Requirement: Without changing anything, copy out each entry.

Data supplied:
________
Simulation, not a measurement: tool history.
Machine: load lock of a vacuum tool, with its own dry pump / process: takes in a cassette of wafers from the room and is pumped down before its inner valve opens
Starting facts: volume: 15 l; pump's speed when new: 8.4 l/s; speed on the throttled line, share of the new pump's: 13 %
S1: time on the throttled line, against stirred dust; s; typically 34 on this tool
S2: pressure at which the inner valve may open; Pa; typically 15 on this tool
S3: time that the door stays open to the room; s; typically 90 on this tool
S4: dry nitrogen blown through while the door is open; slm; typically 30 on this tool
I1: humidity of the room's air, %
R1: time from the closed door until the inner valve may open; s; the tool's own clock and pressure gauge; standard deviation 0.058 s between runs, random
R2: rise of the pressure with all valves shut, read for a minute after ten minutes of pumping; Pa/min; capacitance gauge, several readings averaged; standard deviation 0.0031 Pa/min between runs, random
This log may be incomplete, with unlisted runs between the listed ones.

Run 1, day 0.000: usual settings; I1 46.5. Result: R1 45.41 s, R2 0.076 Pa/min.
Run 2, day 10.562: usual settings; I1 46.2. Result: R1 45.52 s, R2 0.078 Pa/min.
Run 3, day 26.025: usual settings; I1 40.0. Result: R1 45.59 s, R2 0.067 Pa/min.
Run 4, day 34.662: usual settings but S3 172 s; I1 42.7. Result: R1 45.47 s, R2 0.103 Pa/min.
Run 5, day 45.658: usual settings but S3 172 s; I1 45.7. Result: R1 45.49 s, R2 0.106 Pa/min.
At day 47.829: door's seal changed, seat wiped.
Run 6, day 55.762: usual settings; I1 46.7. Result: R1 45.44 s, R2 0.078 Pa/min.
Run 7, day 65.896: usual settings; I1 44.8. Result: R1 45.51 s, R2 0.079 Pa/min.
________

Answer space:
Simulation, not a measurement: tool history.
Machine: load lock of a vacuum tool, with its own dry pump / process: takes in a cassette of wafers from the room and is pumped down before its inner valve opens
Starting facts: volume: 15 l; pump's speed when new: 8.4 l/s; speed on the throttled line, share of the new pump's: 13 %
S1: time on the throttled line, against stirred dust; s; typically 34 on this tool
S2: pressure at which the inner valve may open; Pa; typically 15 on this tool
S3: time that the door stays open to the room; s; typically 90 on this tool
S4: dry nitrogen blown through while the door is open; slm; typically 30 on this tool
I1: humidity of the room's air, %
R1: time from the closed door until the inner valve may open; s; the tool's own clock and pressure gauge; standard deviation 0.058 s between runs, random
R2: rise of the pressure with all valves shut, read for a minute after ten minutes of pumping; Pa/min; capacitance gauge, several readings averaged; standard deviation 0.0031 Pa/min between runs, random
This log may be incomplete, with unlisted runs between the listed ones.

Run 1, day 0.000: usual settings; I1 46.5. Result: R1 45.41 s, R2 0.076 Pa/min.
Run 2, day 10.562: usual settings; I1 46.2. Result: R1 45.52 s, R2 0.078 Pa/min.
Run 3, day 26.025: usual settings; I1 40.0. Result: R1 45.59 s, R2 0.067 Pa/min.
Run 4, day 34.662: usual settings but S3 172 s; I1 42.7. Result: R1 45.47 s, R2 0.103 Pa/min.
Run 5, day 45.658: usual settings but S3 172 s; I1 45.7. Result: R1 45.49 s, R2 0.106 Pa/min.
At day 47.829: door's seal changed, seat wiped.
Run 6, day 55.762: usual settings; I1 46.7. Result: R1 45.44 s, R2 0.078 Pa/min.
Run 7, day 65.896: usual settings; I1 44.8. Result: R1 45.51 s, R2 0.079 Pa/min.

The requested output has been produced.